§ Requirement: All of the data below should be output exactly as given.

§ Records shown:
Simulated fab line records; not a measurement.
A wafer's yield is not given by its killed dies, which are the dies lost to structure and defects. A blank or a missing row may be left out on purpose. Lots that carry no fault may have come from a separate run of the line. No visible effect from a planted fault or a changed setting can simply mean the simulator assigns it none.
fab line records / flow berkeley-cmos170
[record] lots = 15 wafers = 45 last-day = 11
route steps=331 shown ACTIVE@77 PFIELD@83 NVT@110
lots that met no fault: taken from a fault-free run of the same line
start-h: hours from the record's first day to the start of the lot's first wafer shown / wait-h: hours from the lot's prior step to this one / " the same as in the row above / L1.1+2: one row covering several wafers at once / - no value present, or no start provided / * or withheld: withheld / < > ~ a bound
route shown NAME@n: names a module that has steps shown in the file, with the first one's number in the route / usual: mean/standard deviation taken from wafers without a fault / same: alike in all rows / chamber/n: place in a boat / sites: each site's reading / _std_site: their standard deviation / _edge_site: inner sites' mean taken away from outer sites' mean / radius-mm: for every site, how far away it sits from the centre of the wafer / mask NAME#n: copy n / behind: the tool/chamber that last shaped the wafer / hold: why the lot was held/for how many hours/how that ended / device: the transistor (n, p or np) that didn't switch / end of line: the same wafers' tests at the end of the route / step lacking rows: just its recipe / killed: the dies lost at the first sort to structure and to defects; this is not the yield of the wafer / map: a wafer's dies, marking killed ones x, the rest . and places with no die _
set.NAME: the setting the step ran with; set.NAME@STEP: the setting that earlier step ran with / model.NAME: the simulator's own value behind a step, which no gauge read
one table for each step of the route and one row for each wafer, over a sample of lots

§ Answer space:
Simulated fab line records; not a measurement.
A wafer's yield is not given by its killed dies, which are the dies lost to structure and defects. A blank or a missing row may be left out on purpose. Lots that carry no fault may have come from a separate run of the line. No visible effect from a planted fault or a changed setting can simply mean the simulator assigns it none.
fab line records / flow berkeley-cmos170
[record] lots = 15 wafers = 45 last-day = 11
route steps=331 shown ACTIVE@77 PFIELD@83 NVT@110
lots that met no fault: taken from a fault-free run of the same line
start-h: hours from the record's first day to the start of the lot's first wafer shown / wait-h: hours from the lot's prior step to this one / " the same as in the row above / L1.1+2: one row covering several wafers at once / - no value present, or no start provided / * or withheld: withheld / < > ~ a bound
route shown NAME@n: names a module that has steps shown in the file, with the first one's number in the route / usual: mean/standard deviation taken from wafers without a fault / same: alike in all rows / chamber/n: place in a boat / sites: each site's reading / _std_site: their standard deviation / _edge_site: inner sites' mean taken away from outer sites' mean / radius-mm: for every site, how far away it sits from the centre of the wafer / mask NAME#n: copy n / behind: the tool/chamber that last shaped the wafer / hold: why the lot was held/for how many hours/how that ended / device: the transistor (n, p or np) that didn't switch / end of line: the same wafers' tests at the end of the route / step lacking rows: just its recipe / killed: the dies lost at the first sort to structure and to defects; this is not the yield of the wafer / map: a wafer's dies, marking killed ones x, the rest . and places with no die _
set.NAME: the setting the step ran with; set.NAME@STEP: the setting that earlier step ran with / model.NAME: the simulator's own value behind a step, which no gauge read
one table for each step of the route and one row for each wafer, over a sample of lots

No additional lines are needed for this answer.